WORK ITEM
Reproduce the listing that follows, unchanged and complete.

_ _ _ _
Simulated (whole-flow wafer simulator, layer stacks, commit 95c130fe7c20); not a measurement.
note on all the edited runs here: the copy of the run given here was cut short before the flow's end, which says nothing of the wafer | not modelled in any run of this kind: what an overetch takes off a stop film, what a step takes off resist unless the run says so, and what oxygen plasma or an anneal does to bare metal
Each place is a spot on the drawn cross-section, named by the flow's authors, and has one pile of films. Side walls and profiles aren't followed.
_ _ _ _

RESULT
Simulated (whole-flow wafer simulator, layer stacks, commit 95c130fe7c20); not a measurement.
note on all the edited runs here: the copy of the run given here was cut short before the flow's end, which says nothing of the wafer | not modelled in any run of this kind: what an overetch takes off a stop film, what a step takes off resist unless the run says so, and what oxygen plasma or an anneal does to bare metal
Each place is a spot on the drawn cross-section, named by the flow's authors, and has one pile of films. Side walls and profiles aren't followed.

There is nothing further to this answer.